> _Task item_
Please reproduce the listing in its entirety, exactly as shown.

* * * * *

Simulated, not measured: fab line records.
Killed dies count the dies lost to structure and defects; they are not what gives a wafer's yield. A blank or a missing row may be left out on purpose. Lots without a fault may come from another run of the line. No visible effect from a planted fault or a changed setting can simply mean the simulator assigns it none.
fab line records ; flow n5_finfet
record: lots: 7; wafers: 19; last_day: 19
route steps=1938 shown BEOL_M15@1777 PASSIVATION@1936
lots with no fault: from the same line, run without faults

* * * * *

> _Task answer_
Simulated, not measured: fab line records.
Killed dies count the dies lost to structure and defects; they are not what gives a wafer's yield. A blank or a missing row may be left out on purpose. Lots without a fault may come from another run of the line. No visible effect from a planted fault or a changed setting can simply mean the simulator assigns it none.
fab line records ; flow n5_finfet
record: lots: 7; wafers: 19; last_day: 19
route steps=1938 shown BEOL_M15@1777 PASSIVATION@1936
lots with no fault: from the same line, run without faults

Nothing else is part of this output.